→ **Work instruction**: Before anything else, copy every record below exactly as it stands.

→ **Excerpted data**:
──────────

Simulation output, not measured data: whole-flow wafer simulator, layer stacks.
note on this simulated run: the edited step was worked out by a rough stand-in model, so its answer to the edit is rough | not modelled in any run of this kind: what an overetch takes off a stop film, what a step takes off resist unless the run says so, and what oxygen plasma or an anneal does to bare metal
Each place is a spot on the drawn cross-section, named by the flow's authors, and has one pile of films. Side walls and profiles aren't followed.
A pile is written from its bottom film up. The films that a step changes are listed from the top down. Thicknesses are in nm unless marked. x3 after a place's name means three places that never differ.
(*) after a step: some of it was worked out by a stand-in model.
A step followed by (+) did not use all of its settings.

──────────

→ **Written solution**:
Simulation output, not measured data: whole-flow wafer simulator, layer stacks.
note on this simulated run: the edited step was worked out by a rough stand-in model, so its answer to the edit is rough | not modelled in any run of this kind: what an overetch takes off a stop film, what a step takes off resist unless the run says so, and what oxygen plasma or an anneal does to bare metal
Each place is a spot on the drawn cross-section, named by the flow's authors, and has one pile of films. Side walls and profiles aren't followed.
A pile is written from its bottom film up. The films that a step changes are listed from the top down. Thicknesses are in nm unless marked. x3 after a place's name means three places that never differ.
(*) after a step: some of it was worked out by a stand-in model.
A step followed by (+) did not use all of its settings.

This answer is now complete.